→ **Action item**
Type the entries again, word for word.

→ **Information shown**
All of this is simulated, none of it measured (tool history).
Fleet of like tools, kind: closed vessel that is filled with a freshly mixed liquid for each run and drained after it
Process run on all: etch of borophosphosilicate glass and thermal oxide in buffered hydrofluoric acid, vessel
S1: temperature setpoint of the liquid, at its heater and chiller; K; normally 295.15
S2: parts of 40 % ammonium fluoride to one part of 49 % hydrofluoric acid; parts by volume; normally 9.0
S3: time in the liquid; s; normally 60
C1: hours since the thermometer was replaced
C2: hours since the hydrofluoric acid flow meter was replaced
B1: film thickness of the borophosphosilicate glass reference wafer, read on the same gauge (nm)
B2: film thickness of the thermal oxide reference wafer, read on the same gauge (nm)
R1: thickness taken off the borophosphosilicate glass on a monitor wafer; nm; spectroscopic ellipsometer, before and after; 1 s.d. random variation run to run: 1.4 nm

→ **Expected answer**
All of this is simulated, none of it measured (tool history).
Fleet of like tools, kind: closed vessel that is filled with a freshly mixed liquid for each run and drained after it
Process run on all: etch of borophosphosilicate glass and thermal oxide in buffered hydrofluoric acid, vessel
S1: temperature setpoint of the liquid, at its heater and chiller; K; normally 295.15
S2: parts of 40 % ammonium fluoride to one part of 49 % hydrofluoric acid; parts by volume; normally 9.0
S3: time in the liquid; s; normally 60
C1: hours since the thermometer was replaced
C2: hours since the hydrofluoric acid flow meter was replaced
B1: film thickness of the borophosphosilicate glass reference wafer, read on the same gauge (nm)
B2: film thickness of the thermal oxide reference wafer, read on the same gauge (nm)
R1: thickness taken off the borophosphosilicate glass on a monitor wafer; nm; spectroscopic ellipsometer, before and after; 1 s.d. random variation run to run: 1.4 nm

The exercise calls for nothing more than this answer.